......

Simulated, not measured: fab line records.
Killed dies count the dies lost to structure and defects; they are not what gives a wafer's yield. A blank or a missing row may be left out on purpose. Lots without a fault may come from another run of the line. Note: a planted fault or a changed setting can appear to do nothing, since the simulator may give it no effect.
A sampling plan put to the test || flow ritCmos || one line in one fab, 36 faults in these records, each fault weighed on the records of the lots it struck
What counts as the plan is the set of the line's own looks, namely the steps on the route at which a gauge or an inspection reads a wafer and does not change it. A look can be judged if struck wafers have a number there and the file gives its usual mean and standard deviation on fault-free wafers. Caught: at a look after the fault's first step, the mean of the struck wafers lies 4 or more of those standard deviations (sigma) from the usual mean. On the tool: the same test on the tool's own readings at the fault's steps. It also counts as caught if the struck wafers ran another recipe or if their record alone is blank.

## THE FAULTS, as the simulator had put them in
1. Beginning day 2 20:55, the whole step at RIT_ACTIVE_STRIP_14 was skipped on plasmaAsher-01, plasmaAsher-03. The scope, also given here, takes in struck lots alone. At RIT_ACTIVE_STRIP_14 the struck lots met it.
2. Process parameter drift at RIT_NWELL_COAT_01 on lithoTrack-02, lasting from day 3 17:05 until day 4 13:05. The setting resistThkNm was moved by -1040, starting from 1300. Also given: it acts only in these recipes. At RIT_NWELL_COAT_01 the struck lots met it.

......

#### [WORK REQUEST]
Exactly reproduce every record.

#### [WORKED SOLUTION]
Simulated, not measured: fab line records.
Killed dies count the dies lost to structure and defects; they are not what gives a wafer's yield. A blank or a missing row may be left out on purpose. Lots without a fault may come from another run of the line. Note: a planted fault or a changed setting can appear to do nothing, since the simulator may give it no effect.
A sampling plan put to the test || flow ritCmos || one line in one fab, 36 faults in these records, each fault weighed on the records of the lots it struck
What counts as the plan is the set of the line's own looks, namely the steps on the route at which a gauge or an inspection reads a wafer and does not change it. A look can be judged if struck wafers have a number there and the file gives its usual mean and standard deviation on fault-free wafers. Caught: at a look after the fault's first step, the mean of the struck wafers lies 4 or more of those standard deviations (sigma) from the usual mean. On the tool: the same test on the tool's own readings at the fault's steps. It also counts as caught if the struck wafers ran another recipe or if their record alone is blank.

## THE FAULTS, as the simulator had put them in
1. Beginning day 2 20:55, the whole step at RIT_ACTIVE_STRIP_14 was skipped on plasmaAsher-01, plasmaAsher-03. The scope, also given here, takes in struck lots alone. At RIT_ACTIVE_STRIP_14 the struck lots met it.
2. Process parameter drift at RIT_NWELL_COAT_01 on lithoTrack-02, lasting from day 3 17:05 until day 4 13:05. The setting resistThkNm was moved by -1040, starting from 1300. Also given: it acts only in these recipes. At RIT_NWELL_COAT_01 the struck lots met it.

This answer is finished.